Exercise:
Reproduce verbatim the lines of the material below, starting at the line with "16 | COAT | EUV resist, thickness 35 nm" and ending at the line with "18 | EXPOSE", both inclusive; skip the rest.

Given information START
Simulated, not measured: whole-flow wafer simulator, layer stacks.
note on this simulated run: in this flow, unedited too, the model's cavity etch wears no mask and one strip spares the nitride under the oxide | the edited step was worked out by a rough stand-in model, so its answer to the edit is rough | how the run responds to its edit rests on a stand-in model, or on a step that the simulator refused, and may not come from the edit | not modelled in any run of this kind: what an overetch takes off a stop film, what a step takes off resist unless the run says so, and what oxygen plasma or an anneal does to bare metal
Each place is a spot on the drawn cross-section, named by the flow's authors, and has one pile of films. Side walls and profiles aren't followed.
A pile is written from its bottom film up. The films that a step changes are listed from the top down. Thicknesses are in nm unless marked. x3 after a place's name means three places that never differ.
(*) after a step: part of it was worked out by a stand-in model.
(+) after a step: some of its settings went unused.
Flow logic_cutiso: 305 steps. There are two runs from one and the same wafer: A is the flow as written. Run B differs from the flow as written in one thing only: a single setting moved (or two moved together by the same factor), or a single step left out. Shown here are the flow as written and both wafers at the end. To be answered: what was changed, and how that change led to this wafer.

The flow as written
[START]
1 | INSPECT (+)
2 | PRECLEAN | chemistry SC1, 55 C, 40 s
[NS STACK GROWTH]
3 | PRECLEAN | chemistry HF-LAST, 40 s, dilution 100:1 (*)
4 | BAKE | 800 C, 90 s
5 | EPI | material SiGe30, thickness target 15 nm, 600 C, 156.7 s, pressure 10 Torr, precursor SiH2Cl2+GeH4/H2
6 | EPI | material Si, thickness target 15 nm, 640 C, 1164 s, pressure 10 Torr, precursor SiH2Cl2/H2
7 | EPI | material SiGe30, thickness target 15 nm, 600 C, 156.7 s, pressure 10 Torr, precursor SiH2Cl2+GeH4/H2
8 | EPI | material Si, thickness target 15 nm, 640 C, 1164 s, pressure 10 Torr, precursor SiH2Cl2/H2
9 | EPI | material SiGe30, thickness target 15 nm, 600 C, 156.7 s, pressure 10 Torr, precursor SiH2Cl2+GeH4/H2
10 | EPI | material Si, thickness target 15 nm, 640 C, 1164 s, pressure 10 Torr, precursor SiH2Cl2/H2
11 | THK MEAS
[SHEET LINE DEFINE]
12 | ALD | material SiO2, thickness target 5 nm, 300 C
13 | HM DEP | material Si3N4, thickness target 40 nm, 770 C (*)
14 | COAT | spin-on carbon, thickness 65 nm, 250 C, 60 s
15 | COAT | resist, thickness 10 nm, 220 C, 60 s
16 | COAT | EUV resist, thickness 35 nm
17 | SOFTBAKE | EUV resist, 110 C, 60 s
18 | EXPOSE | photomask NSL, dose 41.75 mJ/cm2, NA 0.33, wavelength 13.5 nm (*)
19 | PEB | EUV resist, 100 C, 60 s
Given information END

Solution:
16 | COAT | EUV resist, thickness 35 nm
17 | SOFTBAKE | EUV resist, 110 C, 60 s
18 | EXPOSE | photomask NSL, dose 41.75 mJ/cm2, NA 0.33, wavelength 13.5 nm (*)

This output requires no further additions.